Those lines of the material below that fall between its first line and the line with "Killed dies are", both included, are to be repeated exactly.

———

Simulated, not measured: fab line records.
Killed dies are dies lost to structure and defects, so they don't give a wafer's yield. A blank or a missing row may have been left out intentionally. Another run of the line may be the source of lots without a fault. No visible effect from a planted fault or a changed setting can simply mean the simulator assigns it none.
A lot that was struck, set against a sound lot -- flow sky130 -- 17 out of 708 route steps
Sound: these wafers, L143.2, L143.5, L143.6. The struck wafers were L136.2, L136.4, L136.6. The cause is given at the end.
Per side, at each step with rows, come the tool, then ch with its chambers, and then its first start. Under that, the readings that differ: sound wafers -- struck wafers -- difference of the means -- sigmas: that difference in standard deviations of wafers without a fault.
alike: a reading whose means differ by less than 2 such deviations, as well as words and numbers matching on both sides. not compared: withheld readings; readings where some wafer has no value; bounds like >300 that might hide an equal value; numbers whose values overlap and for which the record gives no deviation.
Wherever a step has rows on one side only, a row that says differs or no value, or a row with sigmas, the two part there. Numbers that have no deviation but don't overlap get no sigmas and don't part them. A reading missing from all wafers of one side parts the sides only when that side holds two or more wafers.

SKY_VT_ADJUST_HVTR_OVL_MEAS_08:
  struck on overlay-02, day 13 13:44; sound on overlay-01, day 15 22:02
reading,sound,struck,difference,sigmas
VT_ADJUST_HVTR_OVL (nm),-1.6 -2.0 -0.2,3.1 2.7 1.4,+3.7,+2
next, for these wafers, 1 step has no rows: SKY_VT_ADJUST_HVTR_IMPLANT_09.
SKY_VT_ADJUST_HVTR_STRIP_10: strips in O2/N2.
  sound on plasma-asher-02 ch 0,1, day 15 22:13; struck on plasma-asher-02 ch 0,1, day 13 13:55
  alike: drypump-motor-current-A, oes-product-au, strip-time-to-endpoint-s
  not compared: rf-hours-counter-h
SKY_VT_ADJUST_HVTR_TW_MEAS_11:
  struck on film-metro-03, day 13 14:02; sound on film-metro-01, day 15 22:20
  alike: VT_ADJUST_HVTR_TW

———

TASK RESPONSE
Simulated, not measured: fab line records.
Killed dies are dies lost to structure and defects, so they don't give a wafer's yield. A blank or a missing row may have been left out intentionally. Another run of the line may be the source of lots without a fault. No visible effect from a planted fault or a changed setting can simply mean the simulator assigns it none.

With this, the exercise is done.